#### WORK REQUEST:
The records below should be written out again, exactly.

__________________________________________________

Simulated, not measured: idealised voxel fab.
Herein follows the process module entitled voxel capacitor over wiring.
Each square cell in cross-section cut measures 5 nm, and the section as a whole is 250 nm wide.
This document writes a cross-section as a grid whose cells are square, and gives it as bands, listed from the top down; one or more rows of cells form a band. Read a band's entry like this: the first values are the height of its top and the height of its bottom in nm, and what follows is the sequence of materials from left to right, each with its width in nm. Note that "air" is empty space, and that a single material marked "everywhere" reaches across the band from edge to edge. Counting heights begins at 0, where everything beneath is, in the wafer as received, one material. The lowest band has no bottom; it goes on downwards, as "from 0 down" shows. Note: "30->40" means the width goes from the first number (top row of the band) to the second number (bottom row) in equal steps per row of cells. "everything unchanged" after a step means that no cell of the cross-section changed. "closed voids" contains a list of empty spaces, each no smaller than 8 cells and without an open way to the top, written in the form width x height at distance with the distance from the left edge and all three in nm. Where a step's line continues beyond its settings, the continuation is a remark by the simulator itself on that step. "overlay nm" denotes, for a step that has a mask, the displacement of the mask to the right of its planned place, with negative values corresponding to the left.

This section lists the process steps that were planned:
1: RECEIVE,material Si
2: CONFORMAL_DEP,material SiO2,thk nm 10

__________________________________________________

#### TASK OUTPUT:
Simulated, not measured: idealised voxel fab.
Herein follows the process module entitled voxel capacitor over wiring.
Each square cell in cross-section cut measures 5 nm, and the section as a whole is 250 nm wide.
This document writes a cross-section as a grid whose cells are square, and gives it as bands, listed from the top down; one or more rows of cells form a band. Read a band's entry like this: the first values are the height of its top and the height of its bottom in nm, and what follows is the sequence of materials from left to right, each with its width in nm. Note that "air" is empty space, and that a single material marked "everywhere" reaches across the band from edge to edge. Counting heights begins at 0, where everything beneath is, in the wafer as received, one material. The lowest band has no bottom; it goes on downwards, as "from 0 down" shows. Note: "30->40" means the width goes from the first number (top row of the band) to the second number (bottom row) in equal steps per row of cells. "everything unchanged" after a step means that no cell of the cross-section changed. "closed voids" contains a list of empty spaces, each no smaller than 8 cells and without an open way to the top, written in the form width x height at distance with the distance from the left edge and all three in nm. Where a step's line continues beyond its settings, the continuation is a remark by the simulator itself on that step. "overlay nm" denotes, for a step that has a mask, the displacement of the mask to the right of its planned place, with negative values corresponding to the left.

This section lists the process steps that were planned:
1: RECEIVE,material Si
2: CONFORMAL_DEP,material SiO2,thk nm 10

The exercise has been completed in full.